EXTRACTED MATERIAL
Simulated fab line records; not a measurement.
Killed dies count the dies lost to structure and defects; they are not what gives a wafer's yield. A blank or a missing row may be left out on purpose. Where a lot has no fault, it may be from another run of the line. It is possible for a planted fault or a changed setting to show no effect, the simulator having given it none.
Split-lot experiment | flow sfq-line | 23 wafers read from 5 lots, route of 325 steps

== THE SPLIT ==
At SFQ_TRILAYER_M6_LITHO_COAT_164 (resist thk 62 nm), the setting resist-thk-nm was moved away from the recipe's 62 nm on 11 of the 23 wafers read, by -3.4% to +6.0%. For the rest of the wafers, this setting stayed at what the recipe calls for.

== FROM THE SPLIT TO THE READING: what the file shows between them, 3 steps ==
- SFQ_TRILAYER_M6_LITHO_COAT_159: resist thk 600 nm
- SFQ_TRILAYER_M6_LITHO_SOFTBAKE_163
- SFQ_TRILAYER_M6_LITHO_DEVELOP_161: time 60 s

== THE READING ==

ACTION ITEM
The reply should consist solely of the lines of the data, exact, from the opening line through the line with "- SFQ_TRILAYER_M6_LITHO_DEVELOP_161: time", inclusive.

TASK ANSWER
Simulated fab line records; not a measurement.
Killed dies count the dies lost to structure and defects; they are not what gives a wafer's yield. A blank or a missing row may be left out on purpose. Where a lot has no fault, it may be from another run of the line. It is possible for a planted fault or a changed setting to show no effect, the simulator having given it none.
Split-lot experiment | flow sfq-line | 23 wafers read from 5 lots, route of 325 steps

== THE SPLIT ==
At SFQ_TRILAYER_M6_LITHO_COAT_164 (resist thk 62 nm), the setting resist-thk-nm was moved away from the recipe's 62 nm on 11 of the 23 wafers read, by -3.4% to +6.0%. For the rest of the wafers, this setting stayed at what the recipe calls for.

== FROM THE SPLIT TO THE READING: what the file shows between them, 3 steps ==
- SFQ_TRILAYER_M6_LITHO_COAT_159: resist thk 600 nm
- SFQ_TRILAYER_M6_LITHO_SOFTBAKE_163
- SFQ_TRILAYER_M6_LITHO_DEVELOP_161: time 60 s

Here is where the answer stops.